RECORDED INFORMATION START

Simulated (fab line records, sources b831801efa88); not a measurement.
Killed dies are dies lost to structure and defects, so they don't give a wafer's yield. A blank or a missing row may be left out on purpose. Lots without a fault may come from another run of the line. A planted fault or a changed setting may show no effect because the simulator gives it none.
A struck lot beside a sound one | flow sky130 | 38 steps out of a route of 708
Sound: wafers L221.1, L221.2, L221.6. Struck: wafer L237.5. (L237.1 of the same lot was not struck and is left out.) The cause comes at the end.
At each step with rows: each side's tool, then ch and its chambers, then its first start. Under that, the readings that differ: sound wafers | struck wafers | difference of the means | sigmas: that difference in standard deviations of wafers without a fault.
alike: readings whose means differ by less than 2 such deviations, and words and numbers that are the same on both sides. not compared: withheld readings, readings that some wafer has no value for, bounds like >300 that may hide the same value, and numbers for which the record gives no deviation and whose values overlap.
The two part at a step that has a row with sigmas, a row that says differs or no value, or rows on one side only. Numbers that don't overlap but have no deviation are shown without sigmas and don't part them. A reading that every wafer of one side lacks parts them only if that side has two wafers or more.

RECORDED INFORMATION END

** ACTION ITEM **
Nothing should be dropped. Retype each line above as it is.

** RESPONSE AREA **
Simulated (fab line records, sources b831801efa88); not a measurement.
Killed dies are dies lost to structure and defects, so they don't give a wafer's yield. A blank or a missing row may be left out on purpose. Lots without a fault may come from another run of the line. A planted fault or a changed setting may show no effect because the simulator gives it none.
A struck lot beside a sound one | flow sky130 | 38 steps out of a route of 708
Sound: wafers L221.1, L221.2, L221.6. Struck: wafer L237.5. (L237.1 of the same lot was not struck and is left out.) The cause comes at the end.
At each step with rows: each side's tool, then ch and its chambers, then its first start. Under that, the readings that differ: sound wafers | struck wafers | difference of the means | sigmas: that difference in standard deviations of wafers without a fault.
alike: readings whose means differ by less than 2 such deviations, and words and numbers that are the same on both sides. not compared: withheld readings, readings that some wafer has no value for, bounds like >300 that may hide the same value, and numbers for which the record gives no deviation and whose values overlap.
The two part at a step that has a row with sigmas, a row that says differs or no value, or rows on one side only. Numbers that don't overlap but have no deviation are shown without sigmas and don't part them. A reading that every wafer of one side lacks parts them only if that side has two wafers or more.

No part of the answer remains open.